**ASSIGNED TASK**
The answer should match the records character for character.

= = = = = = =
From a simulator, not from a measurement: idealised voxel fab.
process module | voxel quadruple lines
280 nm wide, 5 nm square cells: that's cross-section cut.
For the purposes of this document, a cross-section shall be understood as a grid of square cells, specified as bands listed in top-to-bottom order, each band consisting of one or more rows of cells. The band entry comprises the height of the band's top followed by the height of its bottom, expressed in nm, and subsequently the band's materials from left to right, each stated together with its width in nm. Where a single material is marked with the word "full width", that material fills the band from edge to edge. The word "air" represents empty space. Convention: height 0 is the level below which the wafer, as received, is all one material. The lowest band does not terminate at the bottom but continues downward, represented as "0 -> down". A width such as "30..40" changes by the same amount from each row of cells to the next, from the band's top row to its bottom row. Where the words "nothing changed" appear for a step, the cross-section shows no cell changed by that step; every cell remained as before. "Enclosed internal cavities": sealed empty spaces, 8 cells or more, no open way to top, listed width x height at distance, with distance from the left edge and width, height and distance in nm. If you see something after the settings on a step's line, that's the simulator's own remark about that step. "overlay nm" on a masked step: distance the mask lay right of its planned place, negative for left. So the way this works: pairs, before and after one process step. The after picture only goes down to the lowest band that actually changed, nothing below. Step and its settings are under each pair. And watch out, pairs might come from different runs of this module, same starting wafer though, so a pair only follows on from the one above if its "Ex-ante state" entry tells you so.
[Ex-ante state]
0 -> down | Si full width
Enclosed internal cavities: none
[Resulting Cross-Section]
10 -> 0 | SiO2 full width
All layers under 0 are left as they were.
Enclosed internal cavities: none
= = = = = = =

**YOUR SOLUTION**
From a simulator, not from a measurement: idealised voxel fab.
process module | voxel quadruple lines
280 nm wide, 5 nm square cells: that's cross-section cut.
For the purposes of this document, a cross-section shall be understood as a grid of square cells, specified as bands listed in top-to-bottom order, each band consisting of one or more rows of cells. The band entry comprises the height of the band's top followed by the height of its bottom, expressed in nm, and subsequently the band's materials from left to right, each stated together with its width in nm. Where a single material is marked with the word "full width", that material fills the band from edge to edge. The word "air" represents empty space. Convention: height 0 is the level below which the wafer, as received, is all one material. The lowest band does not terminate at the bottom but continues downward, represented as "0 -> down". A width such as "30..40" changes by the same amount from each row of cells to the next, from the band's top row to its bottom row. Where the words "nothing changed" appear for a step, the cross-section shows no cell changed by that step; every cell remained as before. "Enclosed internal cavities": sealed empty spaces, 8 cells or more, no open way to top, listed width x height at distance, with distance from the left edge and width, height and distance in nm. If you see something after the settings on a step's line, that's the simulator's own remark about that step. "overlay nm" on a masked step: distance the mask lay right of its planned place, negative for left. So the way this works: pairs, before and after one process step. The after picture only goes down to the lowest band that actually changed, nothing below. Step and its settings are under each pair. And watch out, pairs might come from different runs of this module, same starting wafer though, so a pair only follows on from the one above if its "Ex-ante state" entry tells you so.
[Ex-ante state]
0 -> down | Si full width
Enclosed internal cavities: none
[Resulting Cross-Section]
10 -> 0 | SiO2 full width
All layers under 0 are left as they were.
Enclosed internal cavities: none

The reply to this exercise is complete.